(Work order) Return the lines below exactly as they appear, please, starting with the first and ending with the one that contains "8: STRIP: etch materials resist".

▼▼▼
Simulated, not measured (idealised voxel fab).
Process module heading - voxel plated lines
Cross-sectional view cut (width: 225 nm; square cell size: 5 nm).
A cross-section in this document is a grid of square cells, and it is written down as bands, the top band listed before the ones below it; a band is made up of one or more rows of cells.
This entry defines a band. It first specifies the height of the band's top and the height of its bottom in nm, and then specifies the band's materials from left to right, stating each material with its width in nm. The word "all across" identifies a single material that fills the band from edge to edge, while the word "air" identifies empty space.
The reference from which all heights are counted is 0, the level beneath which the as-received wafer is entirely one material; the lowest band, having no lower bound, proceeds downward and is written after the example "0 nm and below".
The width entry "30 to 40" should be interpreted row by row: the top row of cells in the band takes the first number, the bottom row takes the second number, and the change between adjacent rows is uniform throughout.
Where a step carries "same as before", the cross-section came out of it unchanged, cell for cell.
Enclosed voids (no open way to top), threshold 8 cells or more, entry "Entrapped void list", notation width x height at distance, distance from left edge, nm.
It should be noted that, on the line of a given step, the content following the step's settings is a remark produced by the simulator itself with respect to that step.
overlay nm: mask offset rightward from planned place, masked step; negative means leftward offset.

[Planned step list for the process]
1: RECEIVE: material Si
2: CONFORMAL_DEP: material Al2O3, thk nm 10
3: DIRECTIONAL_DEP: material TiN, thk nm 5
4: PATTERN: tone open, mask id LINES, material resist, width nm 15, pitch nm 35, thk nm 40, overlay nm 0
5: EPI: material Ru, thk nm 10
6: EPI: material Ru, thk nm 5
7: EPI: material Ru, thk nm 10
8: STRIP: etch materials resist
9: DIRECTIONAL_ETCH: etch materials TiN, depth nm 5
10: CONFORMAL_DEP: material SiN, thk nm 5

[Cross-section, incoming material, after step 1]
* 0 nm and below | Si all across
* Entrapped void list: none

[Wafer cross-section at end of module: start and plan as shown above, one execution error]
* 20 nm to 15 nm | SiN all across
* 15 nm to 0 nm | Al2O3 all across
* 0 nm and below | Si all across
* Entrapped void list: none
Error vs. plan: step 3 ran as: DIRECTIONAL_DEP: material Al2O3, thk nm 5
▲▲▲

(Exercise answer)
Simulated, not measured (idealised voxel fab).
Process module heading - voxel plated lines
Cross-sectional view cut (width: 225 nm; square cell size: 5 nm).
A cross-section in this document is a grid of square cells, and it is written down as bands, the top band listed before the ones below it; a band is made up of one or more rows of cells.
This entry defines a band. It first specifies the height of the band's top and the height of its bottom in nm, and then specifies the band's materials from left to right, stating each material with its width in nm. The word "all across" identifies a single material that fills the band from edge to edge, while the word "air" identifies empty space.
The reference from which all heights are counted is 0, the level beneath which the as-received wafer is entirely one material; the lowest band, having no lower bound, proceeds downward and is written after the example "0 nm and below".
The width entry "30 to 40" should be interpreted row by row: the top row of cells in the band takes the first number, the bottom row takes the second number, and the change between adjacent rows is uniform throughout.
Where a step carries "same as before", the cross-section came out of it unchanged, cell for cell.
Enclosed voids (no open way to top), threshold 8 cells or more, entry "Entrapped void list", notation width x height at distance, distance from left edge, nm.
It should be noted that, on the line of a given step, the content following the step's settings is a remark produced by the simulator itself with respect to that step.
overlay nm: mask offset rightward from planned place, masked step; negative means leftward offset.

[Planned step list for the process]
1: RECEIVE: material Si
2: CONFORMAL_DEP: material Al2O3, thk nm 10
3: DIRECTIONAL_DEP: material TiN, thk nm 5
4: PATTERN: tone open, mask id LINES, material resist, width nm 15, pitch nm 35, thk nm 40, overlay nm 0
5: EPI: material Ru, thk nm 10
6: EPI: material Ru, thk nm 5
7: EPI: material Ru, thk nm 10
8: STRIP: etch materials resist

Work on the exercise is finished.